*EXCERPTED DATA*:
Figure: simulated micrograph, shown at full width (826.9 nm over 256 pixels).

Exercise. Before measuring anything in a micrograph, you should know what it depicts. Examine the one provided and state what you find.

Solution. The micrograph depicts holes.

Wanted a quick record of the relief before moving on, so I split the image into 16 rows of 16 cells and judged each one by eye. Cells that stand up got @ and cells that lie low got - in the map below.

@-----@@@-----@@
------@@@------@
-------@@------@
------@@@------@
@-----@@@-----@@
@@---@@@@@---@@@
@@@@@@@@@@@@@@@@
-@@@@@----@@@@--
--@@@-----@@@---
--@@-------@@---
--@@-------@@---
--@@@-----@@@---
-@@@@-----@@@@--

*EXERCISE*: Starting at the top of the records, copy every line exactly.

*ANSWER SPACE*:
Figure: simulated micrograph, shown at full width (826.9 nm over 256 pixels).

Exercise. Before measuring anything in a micrograph, you should know what it depicts. Examine the one provided and state what you find.

Solution. The micrograph depicts holes.

Wanted a quick record of the relief before moving on, so I split the image into 16 rows of 16 cells and judged each one by eye. Cells that stand up got @ and cells that lie low got - in the map below.

@-----@@@-----@@
------@@@------@
-------@@------@
------@@@------@
@-----@@@-----@@
@@---@@@@@---@@@
@@@@@@@@@@@@@@@@
-@@@@@----@@@@--
--@@@-----@@@---
--@@-------@@---
--@@-------@@---
--@@@-----@@@---
-@@@@-----@@@@--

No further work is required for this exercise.